-- Brief --
The listing below must be given again in full, exactly.

-- Given data --
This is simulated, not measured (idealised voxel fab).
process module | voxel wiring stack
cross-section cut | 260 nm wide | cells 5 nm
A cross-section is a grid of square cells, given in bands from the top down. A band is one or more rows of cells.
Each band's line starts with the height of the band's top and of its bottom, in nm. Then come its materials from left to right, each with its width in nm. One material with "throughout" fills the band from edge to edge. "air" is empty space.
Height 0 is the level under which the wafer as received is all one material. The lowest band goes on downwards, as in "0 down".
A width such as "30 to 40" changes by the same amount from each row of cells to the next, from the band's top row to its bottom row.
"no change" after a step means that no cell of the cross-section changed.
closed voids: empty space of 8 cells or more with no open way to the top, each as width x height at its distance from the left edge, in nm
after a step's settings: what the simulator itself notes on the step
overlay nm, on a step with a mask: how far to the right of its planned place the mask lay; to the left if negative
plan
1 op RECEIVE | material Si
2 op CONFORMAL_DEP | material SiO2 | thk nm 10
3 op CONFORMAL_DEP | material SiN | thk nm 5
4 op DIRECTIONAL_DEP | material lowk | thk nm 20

-- Written reply --
This is simulated, not measured (idealised voxel fab).
process module | voxel wiring stack
cross-section cut | 260 nm wide | cells 5 nm
A cross-section is a grid of square cells, given in bands from the top down. A band is one or more rows of cells.
Each band's line starts with the height of the band's top and of its bottom, in nm. Then come its materials from left to right, each with its width in nm. One material with "throughout" fills the band from edge to edge. "air" is empty space.
Height 0 is the level under which the wafer as received is all one material. The lowest band goes on downwards, as in "0 down".
A width such as "30 to 40" changes by the same amount from each row of cells to the next, from the band's top row to its bottom row.
"no change" after a step means that no cell of the cross-section changed.
closed voids: empty space of 8 cells or more with no open way to the top, each as width x height at its distance from the left edge, in nm
after a step's settings: what the simulator itself notes on the step
overlay nm, on a step with a mask: how far to the right of its planned place the mask lay; to the left if negative
plan
1 op RECEIVE | material Si
2 op CONFORMAL_DEP | material SiO2 | thk nm 10
3 op CONFORMAL_DEP | material SiN | thk nm 5
4 op DIRECTIONAL_DEP | material lowk | thk nm 20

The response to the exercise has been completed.